◆ Work item
When you find the line with "seconds: time until" among the records below, reproduce it and each line after it exactly, ending with the line with "Small offsets that".

[[ Provided material open ]]

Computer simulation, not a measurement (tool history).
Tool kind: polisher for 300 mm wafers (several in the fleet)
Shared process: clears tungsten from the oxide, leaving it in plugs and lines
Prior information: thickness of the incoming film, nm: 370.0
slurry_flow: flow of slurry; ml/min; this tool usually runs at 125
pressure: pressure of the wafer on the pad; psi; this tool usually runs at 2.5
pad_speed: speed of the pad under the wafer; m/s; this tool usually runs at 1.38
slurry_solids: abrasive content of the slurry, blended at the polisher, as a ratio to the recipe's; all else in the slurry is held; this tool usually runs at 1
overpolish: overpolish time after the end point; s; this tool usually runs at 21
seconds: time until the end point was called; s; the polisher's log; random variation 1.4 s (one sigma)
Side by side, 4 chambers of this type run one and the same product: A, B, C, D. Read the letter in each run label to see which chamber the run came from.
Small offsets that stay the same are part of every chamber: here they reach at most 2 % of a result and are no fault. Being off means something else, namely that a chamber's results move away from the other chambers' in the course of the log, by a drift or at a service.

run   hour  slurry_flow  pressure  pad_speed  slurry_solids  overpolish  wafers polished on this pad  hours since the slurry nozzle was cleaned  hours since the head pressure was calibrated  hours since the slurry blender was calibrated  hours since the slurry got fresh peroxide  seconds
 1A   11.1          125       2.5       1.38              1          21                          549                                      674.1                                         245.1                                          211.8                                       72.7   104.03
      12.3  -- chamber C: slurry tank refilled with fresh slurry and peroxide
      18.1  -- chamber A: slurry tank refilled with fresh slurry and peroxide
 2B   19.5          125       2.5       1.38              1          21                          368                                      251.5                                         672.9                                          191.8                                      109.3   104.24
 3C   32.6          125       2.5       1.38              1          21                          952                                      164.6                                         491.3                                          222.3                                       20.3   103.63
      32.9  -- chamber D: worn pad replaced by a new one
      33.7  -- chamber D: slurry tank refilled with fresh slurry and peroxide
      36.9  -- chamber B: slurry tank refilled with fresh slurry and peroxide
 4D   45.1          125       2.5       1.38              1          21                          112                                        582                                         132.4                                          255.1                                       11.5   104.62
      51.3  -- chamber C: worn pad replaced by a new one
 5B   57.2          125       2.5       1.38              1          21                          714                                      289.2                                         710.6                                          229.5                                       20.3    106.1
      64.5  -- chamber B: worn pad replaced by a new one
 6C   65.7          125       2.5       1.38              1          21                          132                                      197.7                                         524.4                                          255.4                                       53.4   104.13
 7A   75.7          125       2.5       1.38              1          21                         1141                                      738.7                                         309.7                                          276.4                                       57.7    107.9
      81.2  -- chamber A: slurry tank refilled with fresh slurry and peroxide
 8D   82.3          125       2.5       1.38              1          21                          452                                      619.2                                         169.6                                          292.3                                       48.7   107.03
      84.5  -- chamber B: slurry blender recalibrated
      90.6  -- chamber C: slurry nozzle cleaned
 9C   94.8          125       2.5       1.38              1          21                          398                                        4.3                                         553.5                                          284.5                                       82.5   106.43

[[ Provided material closed ]]

◆ Answer space
seconds: time until the end point was called; s; the polisher's log; random variation 1.4 s (one sigma)
Side by side, 4 chambers of this type run one and the same product: A, B, C, D. Read the letter in each run label to see which chamber the run came from.
Small offsets that stay the same are part of every chamber: here they reach at most 2 % of a result and are no fault. Being off means something else, namely that a chamber's results move away from the other chambers' in the course of the log, by a drift or at a service.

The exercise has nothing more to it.